-- REQUIRED ACTION --
Beginning with the first line, transcribe the entries below exactly through the line containing "(+) after a", inclusive.

DATA LISTING START
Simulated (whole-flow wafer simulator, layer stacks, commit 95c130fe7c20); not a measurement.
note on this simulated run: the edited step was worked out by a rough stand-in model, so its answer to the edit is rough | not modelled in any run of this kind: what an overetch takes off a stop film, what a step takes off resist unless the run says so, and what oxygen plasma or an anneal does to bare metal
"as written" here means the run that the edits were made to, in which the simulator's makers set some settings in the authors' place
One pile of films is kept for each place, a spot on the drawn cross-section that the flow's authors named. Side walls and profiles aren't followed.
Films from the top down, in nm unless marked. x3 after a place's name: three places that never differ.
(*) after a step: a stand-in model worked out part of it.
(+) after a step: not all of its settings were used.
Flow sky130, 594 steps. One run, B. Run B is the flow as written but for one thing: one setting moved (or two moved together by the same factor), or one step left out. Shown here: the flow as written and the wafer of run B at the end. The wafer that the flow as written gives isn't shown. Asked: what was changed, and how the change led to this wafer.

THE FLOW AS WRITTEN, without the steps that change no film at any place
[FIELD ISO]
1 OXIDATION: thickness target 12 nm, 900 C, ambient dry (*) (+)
DATA LISTING END

-- SOLUTION --
Simulated (whole-flow wafer simulator, layer stacks, commit 95c130fe7c20); not a measurement.
note on this simulated run: the edited step was worked out by a rough stand-in model, so its answer to the edit is rough | not modelled in any run of this kind: what an overetch takes off a stop film, what a step takes off resist unless the run says so, and what oxygen plasma or an anneal does to bare metal
"as written" here means the run that the edits were made to, in which the simulator's makers set some settings in the authors' place
One pile of films is kept for each place, a spot on the drawn cross-section that the flow's authors named. Side walls and profiles aren't followed.
Films from the top down, in nm unless marked. x3 after a place's name: three places that never differ.
(*) after a step: a stand-in model worked out part of it.
(+) after a step: not all of its settings were used.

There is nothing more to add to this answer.